### Requirement
Starting with the first line of the data that follows, transcribe every line verbatim until the line containing "above | in truth" has been transcribed.

- Opening Delimiter -

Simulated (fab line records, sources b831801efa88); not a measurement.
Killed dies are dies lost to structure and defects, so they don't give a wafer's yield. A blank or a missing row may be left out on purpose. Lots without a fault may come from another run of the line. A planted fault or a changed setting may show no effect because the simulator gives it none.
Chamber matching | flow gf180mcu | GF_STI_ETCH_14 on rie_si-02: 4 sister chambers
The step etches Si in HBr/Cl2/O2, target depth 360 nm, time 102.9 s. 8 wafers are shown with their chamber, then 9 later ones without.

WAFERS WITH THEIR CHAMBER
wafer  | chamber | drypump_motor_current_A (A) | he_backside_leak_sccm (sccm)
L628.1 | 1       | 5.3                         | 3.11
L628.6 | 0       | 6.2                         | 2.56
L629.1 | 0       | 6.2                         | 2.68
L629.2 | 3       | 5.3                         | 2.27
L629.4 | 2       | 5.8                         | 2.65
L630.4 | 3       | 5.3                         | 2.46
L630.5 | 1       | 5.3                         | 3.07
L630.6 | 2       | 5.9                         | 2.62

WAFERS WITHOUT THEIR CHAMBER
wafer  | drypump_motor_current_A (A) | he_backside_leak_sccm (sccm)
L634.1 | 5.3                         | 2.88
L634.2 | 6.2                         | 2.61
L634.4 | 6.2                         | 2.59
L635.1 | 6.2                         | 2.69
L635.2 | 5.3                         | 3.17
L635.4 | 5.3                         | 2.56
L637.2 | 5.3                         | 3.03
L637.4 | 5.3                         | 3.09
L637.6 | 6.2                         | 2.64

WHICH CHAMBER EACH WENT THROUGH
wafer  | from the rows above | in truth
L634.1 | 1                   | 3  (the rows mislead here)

- Closing Delimiter -

### Answer area
Simulated (fab line records, sources b831801efa88); not a measurement.
Killed dies are dies lost to structure and defects, so they don't give a wafer's yield. A blank or a missing row may be left out on purpose. Lots without a fault may come from another run of the line. A planted fault or a changed setting may show no effect because the simulator gives it none.
Chamber matching | flow gf180mcu | GF_STI_ETCH_14 on rie_si-02: 4 sister chambers
The step etches Si in HBr/Cl2/O2, target depth 360 nm, time 102.9 s. 8 wafers are shown with their chamber, then 9 later ones without.

WAFERS WITH THEIR CHAMBER
wafer  | chamber | drypump_motor_current_A (A) | he_backside_leak_sccm (sccm)
L628.1 | 1       | 5.3                         | 3.11
L628.6 | 0       | 6.2                         | 2.56
L629.1 | 0       | 6.2                         | 2.68
L629.2 | 3       | 5.3                         | 2.27
L629.4 | 2       | 5.8                         | 2.65
L630.4 | 3       | 5.3                         | 2.46
L630.5 | 1       | 5.3                         | 3.07
L630.6 | 2       | 5.9                         | 2.62

WAFERS WITHOUT THEIR CHAMBER
wafer  | drypump_motor_current_A (A) | he_backside_leak_sccm (sccm)
L634.1 | 5.3                         | 2.88
L634.2 | 6.2                         | 2.61
L634.4 | 6.2                         | 2.59
L635.1 | 6.2                         | 2.69
L635.2 | 5.3                         | 3.17
L635.4 | 5.3                         | 2.56
L637.2 | 5.3                         | 3.03
L637.4 | 5.3                         | 3.09
L637.6 | 6.2                         | 2.64

WHICH CHAMBER EACH WENT THROUGH
wafer  | from the rows above | in truth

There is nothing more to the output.